**Work item:** The full listing, reproduced exactly, is what the response must contain.

**Supplied material:**
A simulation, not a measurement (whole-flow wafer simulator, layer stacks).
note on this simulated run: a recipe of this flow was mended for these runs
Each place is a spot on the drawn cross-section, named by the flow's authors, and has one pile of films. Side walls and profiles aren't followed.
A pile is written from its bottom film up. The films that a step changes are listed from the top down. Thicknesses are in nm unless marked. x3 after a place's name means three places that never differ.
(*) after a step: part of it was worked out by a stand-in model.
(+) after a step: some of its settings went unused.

**Exercise result:**
A simulation, not a measurement (whole-flow wafer simulator, layer stacks).
note on this simulated run: a recipe of this flow was mended for these runs
Each place is a spot on the drawn cross-section, named by the flow's authors, and has one pile of films. Side walls and profiles aren't followed.
A pile is written from its bottom film up. The films that a step changes are listed from the top down. Thicknesses are in nm unless marked. x3 after a place's name means three places that never differ.
(*) after a step: part of it was worked out by a stand-in model.
(+) after a step: some of its settings went unused.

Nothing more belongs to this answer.